Both the line below containing "L916 | day 5" and the line containing "L926 | day 8", along with every line between them, should be repeated exactly; no other line belongs in the answer.

╔══

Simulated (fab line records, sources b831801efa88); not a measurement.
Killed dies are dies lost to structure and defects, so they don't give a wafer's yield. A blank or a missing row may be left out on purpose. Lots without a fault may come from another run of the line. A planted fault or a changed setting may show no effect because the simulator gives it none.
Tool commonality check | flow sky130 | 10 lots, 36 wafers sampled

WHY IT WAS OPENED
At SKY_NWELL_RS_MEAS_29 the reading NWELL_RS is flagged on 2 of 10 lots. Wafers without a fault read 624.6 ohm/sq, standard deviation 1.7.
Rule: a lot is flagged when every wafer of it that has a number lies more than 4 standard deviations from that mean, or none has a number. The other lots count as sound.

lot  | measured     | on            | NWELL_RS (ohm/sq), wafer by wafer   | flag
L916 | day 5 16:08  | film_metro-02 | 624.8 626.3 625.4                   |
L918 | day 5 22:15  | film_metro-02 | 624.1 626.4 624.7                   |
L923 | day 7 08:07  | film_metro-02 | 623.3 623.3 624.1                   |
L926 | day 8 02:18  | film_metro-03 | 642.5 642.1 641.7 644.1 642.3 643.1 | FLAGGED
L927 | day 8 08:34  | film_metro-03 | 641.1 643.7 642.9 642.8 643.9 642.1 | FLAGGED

╚══

ANSWER SPACE →
L916 | day 5 16:08  | film_metro-02 | 624.8 626.3 625.4                   |
L918 | day 5 22:15  | film_metro-02 | 624.1 626.4 624.7                   |
L923 | day 7 08:07  | film_metro-02 | 623.3 623.3 624.1                   |
L926 | day 8 02:18  | film_metro-03 | 642.5 642.1 641.7 644.1 642.3 643.1 | FLAGGED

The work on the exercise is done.